> Brief: Give the whole listing again, exactly as written.

> Data section:
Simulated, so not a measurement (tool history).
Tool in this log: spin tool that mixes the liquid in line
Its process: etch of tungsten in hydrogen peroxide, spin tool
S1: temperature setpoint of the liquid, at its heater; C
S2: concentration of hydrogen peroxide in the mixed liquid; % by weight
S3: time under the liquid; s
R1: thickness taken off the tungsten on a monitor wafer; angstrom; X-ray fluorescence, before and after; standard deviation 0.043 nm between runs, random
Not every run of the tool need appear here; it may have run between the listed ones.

> Exercise solution:
Simulated, so not a measurement (tool history).
Tool in this log: spin tool that mixes the liquid in line
Its process: etch of tungsten in hydrogen peroxide, spin tool
S1: temperature setpoint of the liquid, at its heater; C
S2: concentration of hydrogen peroxide in the mixed liquid; % by weight
S3: time under the liquid; s
R1: thickness taken off the tungsten on a monitor wafer; angstrom; X-ray fluorescence, before and after; standard deviation 0.043 nm between runs, random
Not every run of the tool need appear here; it may have run between the listed ones.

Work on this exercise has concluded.